§ **Given records**
+---+
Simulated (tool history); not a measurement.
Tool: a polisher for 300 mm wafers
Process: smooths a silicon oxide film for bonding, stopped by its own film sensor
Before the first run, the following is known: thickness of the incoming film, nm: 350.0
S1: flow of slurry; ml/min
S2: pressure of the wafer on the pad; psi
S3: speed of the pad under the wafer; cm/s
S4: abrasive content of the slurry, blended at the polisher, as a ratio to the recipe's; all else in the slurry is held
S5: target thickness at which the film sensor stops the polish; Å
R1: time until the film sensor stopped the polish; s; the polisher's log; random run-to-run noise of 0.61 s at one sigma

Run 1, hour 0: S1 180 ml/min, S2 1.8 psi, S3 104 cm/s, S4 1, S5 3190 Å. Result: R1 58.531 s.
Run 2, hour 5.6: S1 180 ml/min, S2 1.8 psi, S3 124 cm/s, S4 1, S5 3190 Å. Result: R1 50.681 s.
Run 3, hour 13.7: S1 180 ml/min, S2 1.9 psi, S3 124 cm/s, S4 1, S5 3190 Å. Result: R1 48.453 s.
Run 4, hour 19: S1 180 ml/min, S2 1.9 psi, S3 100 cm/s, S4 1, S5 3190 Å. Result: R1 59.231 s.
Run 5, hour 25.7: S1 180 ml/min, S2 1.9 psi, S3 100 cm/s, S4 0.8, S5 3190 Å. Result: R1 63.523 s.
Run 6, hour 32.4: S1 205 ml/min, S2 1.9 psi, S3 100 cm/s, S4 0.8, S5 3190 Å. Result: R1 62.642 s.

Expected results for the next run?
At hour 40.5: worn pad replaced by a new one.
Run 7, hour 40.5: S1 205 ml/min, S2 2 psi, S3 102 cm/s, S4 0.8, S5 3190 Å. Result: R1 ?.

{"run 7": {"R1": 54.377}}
+---+

§ **Work order**
Looking back over the data above, restate word for word the lines that begin at the line with "Process: smooths a" and end at the line with "Run 1, hour", inclusive.

§ **Answer box**
Process: smooths a silicon oxide film for bonding, stopped by its own film sensor
Before the first run, the following is known: thickness of the incoming film, nm: 350.0
S1: flow of slurry; ml/min
S2: pressure of the wafer on the pad; psi
S3: speed of the pad under the wafer; cm/s
S4: abrasive content of the slurry, blended at the polisher, as a ratio to the recipe's; all else in the slurry is held
S5: target thickness at which the film sensor stops the polish; Å
R1: time until the film sensor stopped the polish; s; the polisher's log; random run-to-run noise of 0.61 s at one sigma

Run 1, hour 0: S1 180 ml/min, S2 1.8 psi, S3 104 cm/s, S4 1, S5 3190 Å. Result: R1 58.531 s.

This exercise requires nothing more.